> _BRIEF_: Only one span of the listing below should come back. It runs from the line with "lot=L086; measured=day 6" through the line with "lot=L094; measured=day 8", and each of its lines must be reproduced exactly.

##### SUPPLIED MATERIAL

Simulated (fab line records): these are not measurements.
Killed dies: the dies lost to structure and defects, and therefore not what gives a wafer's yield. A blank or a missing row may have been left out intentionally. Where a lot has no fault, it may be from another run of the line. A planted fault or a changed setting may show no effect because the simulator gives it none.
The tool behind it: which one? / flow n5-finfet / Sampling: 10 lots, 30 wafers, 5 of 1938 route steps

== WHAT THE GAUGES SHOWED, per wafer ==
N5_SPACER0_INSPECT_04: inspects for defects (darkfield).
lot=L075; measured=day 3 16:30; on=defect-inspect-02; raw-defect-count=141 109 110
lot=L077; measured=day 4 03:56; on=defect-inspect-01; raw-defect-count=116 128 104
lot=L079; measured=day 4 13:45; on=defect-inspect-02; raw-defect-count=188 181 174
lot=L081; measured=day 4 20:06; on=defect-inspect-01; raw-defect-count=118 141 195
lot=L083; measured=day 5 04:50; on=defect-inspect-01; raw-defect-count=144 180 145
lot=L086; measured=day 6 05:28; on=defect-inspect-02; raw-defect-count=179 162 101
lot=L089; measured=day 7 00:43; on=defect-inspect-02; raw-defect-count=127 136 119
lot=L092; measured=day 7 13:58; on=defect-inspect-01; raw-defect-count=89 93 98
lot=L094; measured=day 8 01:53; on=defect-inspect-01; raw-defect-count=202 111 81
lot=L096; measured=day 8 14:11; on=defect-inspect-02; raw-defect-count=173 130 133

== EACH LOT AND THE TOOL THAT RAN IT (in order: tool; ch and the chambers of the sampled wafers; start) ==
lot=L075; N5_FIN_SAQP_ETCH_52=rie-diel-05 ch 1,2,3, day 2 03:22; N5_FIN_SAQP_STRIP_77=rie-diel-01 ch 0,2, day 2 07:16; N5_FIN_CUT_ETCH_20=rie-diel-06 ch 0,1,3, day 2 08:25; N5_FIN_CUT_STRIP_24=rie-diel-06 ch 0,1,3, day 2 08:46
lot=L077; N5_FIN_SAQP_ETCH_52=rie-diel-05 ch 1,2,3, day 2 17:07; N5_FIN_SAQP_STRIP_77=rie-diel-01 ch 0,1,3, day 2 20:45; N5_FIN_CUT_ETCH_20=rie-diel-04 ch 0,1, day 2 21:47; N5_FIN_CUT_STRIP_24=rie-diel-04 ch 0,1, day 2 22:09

##########

> _ANSWER BOX_:
lot=L086; measured=day 6 05:28; on=defect-inspect-02; raw-defect-count=179 162 101
lot=L089; measured=day 7 00:43; on=defect-inspect-02; raw-defect-count=127 136 119
lot=L092; measured=day 7 13:58; on=defect-inspect-01; raw-defect-count=89 93 98
lot=L094; measured=day 8 01:53; on=defect-inspect-01; raw-defect-count=202 111 81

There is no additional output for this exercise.